__WORK REQUEST__
Starting with the first line and ending with the last, copy the entries word for word.

(EXTRACTED INFORMATION begins)

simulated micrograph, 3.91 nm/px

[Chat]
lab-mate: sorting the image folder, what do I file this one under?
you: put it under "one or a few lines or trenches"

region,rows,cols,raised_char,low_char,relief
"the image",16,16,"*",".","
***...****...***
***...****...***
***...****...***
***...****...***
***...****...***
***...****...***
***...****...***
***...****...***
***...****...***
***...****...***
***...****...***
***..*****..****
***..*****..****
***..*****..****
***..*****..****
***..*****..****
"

(EXTRACTED INFORMATION ends)

__WORKED SOLUTION__
simulated micrograph, 3.91 nm/px

[Chat]
lab-mate: sorting the image folder, what do I file this one under?
you: put it under "one or a few lines or trenches"

region,rows,cols,raised_char,low_char,relief
"the image",16,16,"*",".","
***...****...***
***...****...***
***...****...***
***...****...***
***...****...***
***...****...***
***...****...***
***...****...***
***...****...***
***...****...***
***...****...***
***..*****..****
***..*****..****
***..*****..****
***..*****..****
***..*****..****
"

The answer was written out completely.